**Entries supplied**

================

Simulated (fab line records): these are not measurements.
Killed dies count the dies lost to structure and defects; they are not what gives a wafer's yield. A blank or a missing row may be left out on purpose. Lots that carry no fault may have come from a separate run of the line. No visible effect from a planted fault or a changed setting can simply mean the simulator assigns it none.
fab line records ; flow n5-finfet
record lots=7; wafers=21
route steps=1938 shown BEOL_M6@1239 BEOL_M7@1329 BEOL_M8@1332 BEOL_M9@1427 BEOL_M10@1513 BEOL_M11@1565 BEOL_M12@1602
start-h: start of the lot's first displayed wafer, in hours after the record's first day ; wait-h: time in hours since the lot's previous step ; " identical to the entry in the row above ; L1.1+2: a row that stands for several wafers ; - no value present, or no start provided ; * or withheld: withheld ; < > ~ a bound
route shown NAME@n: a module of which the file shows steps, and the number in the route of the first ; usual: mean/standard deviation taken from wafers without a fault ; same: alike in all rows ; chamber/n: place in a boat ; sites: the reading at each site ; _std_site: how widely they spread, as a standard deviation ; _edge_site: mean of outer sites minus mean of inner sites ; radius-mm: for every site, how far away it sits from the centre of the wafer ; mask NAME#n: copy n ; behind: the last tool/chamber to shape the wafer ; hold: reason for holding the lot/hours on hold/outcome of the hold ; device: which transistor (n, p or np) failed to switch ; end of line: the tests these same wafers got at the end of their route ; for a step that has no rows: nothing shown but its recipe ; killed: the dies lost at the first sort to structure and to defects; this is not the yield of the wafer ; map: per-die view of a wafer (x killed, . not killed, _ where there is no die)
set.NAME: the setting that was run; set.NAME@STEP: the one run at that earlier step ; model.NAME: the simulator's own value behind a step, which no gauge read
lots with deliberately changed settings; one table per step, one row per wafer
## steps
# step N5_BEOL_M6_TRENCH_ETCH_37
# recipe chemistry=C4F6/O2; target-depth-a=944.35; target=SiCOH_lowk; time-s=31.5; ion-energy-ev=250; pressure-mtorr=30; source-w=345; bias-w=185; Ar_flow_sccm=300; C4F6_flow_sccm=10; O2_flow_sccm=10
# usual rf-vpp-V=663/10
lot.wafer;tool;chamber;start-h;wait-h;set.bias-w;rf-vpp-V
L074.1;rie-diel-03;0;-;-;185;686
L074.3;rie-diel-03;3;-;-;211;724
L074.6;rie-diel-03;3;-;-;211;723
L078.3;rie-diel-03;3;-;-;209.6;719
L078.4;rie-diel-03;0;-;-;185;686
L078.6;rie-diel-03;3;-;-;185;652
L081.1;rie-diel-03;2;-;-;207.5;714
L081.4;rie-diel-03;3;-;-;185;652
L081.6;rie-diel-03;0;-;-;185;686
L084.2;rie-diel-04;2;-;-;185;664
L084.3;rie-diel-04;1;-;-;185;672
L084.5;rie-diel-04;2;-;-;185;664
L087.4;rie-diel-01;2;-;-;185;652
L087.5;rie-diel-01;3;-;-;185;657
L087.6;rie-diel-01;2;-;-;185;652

================

**Action item**
Restate the records above verbatim up to and including the line containing "start-h: start of".

**Answer section**
Simulated (fab line records): these are not measurements.
Killed dies count the dies lost to structure and defects; they are not what gives a wafer's yield. A blank or a missing row may be left out on purpose. Lots that carry no fault may have come from a separate run of the line. No visible effect from a planted fault or a changed setting can simply mean the simulator assigns it none.
fab line records ; flow n5-finfet
record lots=7; wafers=21
route steps=1938 shown BEOL_M6@1239 BEOL_M7@1329 BEOL_M8@1332 BEOL_M9@1427 BEOL_M10@1513 BEOL_M11@1565 BEOL_M12@1602
start-h: start of the lot's first displayed wafer, in hours after the record's first day ; wait-h: time in hours since the lot's previous step ; " identical to the entry in the row above ; L1.1+2: a row that stands for several wafers ; - no value present, or no start provided ; * or withheld: withheld ; < > ~ a bound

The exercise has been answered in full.